Data under study section start

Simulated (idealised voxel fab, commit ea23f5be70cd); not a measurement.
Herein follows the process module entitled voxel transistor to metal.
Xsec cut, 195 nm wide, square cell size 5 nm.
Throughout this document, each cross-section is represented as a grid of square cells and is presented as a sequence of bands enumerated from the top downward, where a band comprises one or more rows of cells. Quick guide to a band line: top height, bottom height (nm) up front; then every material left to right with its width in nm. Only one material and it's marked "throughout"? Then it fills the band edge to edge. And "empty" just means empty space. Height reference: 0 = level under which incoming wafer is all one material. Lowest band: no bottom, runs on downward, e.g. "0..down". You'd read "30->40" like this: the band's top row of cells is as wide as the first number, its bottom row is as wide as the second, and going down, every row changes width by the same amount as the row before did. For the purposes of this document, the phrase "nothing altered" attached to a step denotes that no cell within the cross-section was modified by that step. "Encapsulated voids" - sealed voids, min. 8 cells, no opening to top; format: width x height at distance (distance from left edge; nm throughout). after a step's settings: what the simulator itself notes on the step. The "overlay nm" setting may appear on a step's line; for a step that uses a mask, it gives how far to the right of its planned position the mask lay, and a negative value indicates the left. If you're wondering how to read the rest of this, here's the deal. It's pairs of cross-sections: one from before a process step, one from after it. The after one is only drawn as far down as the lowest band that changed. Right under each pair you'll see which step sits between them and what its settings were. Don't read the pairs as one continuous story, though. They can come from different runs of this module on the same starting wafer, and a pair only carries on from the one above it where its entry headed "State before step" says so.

Data under study section end

Exercise »
Could you output, exactly and with nothing else, the lines from the start of the records through the line containing "Xsec cut, 195 nm wide, square cell size 5 nm."?

Task solution »
Simulated (idealised voxel fab, commit ea23f5be70cd); not a measurement.
Herein follows the process module entitled voxel transistor to metal.
Xsec cut, 195 nm wide, square cell size 5 nm.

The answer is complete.